[Provided information]
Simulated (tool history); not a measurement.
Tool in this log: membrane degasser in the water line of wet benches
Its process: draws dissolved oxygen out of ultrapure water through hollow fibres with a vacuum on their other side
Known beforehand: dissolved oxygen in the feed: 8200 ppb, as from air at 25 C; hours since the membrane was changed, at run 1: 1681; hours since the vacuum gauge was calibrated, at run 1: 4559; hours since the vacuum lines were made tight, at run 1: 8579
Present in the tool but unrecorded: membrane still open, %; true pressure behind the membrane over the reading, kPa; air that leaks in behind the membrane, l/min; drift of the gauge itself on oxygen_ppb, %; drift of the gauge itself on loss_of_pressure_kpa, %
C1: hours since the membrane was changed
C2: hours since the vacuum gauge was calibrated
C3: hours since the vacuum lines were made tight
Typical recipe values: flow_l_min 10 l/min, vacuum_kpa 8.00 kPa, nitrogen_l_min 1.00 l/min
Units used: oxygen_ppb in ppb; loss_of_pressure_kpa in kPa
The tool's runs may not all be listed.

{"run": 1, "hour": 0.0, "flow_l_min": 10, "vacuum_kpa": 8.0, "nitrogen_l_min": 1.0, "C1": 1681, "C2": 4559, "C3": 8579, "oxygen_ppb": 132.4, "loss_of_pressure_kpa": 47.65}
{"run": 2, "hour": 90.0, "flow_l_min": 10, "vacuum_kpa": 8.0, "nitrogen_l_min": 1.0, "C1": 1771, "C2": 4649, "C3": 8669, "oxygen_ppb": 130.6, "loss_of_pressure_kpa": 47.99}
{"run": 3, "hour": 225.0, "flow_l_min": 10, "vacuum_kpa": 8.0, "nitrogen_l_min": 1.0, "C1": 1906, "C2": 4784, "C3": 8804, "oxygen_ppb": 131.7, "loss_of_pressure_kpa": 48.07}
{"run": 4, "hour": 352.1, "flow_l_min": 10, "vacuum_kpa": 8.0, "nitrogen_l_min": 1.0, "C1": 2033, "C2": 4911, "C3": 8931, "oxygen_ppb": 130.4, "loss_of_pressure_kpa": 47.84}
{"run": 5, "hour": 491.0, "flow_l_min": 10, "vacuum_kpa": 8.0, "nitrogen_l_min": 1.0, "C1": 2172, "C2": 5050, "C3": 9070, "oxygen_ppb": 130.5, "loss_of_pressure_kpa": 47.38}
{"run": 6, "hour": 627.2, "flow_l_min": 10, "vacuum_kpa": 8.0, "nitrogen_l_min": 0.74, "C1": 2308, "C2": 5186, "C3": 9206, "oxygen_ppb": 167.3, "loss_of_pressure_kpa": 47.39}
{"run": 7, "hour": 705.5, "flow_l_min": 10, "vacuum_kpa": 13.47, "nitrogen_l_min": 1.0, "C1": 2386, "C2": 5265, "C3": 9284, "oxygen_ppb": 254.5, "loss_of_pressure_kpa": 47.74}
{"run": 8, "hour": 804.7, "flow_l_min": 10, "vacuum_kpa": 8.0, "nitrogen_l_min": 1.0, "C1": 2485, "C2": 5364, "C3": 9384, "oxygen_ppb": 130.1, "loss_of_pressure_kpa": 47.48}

[Exercise] Only the lines from the beginning of the material to the line containing "Known beforehand: dissolved" should be echoed, verbatim and in full.

[Task answer]
Simulated (tool history); not a measurement.
Tool in this log: membrane degasser in the water line of wet benches
Its process: draws dissolved oxygen out of ultrapure water through hollow fibres with a vacuum on their other side
Known beforehand: dissolved oxygen in the feed: 8200 ppb, as from air at 25 C; hours since the membrane was changed, at run 1: 1681; hours since the vacuum gauge was calibrated, at run 1: 4559; hours since the vacuum lines were made tight, at run 1: 8579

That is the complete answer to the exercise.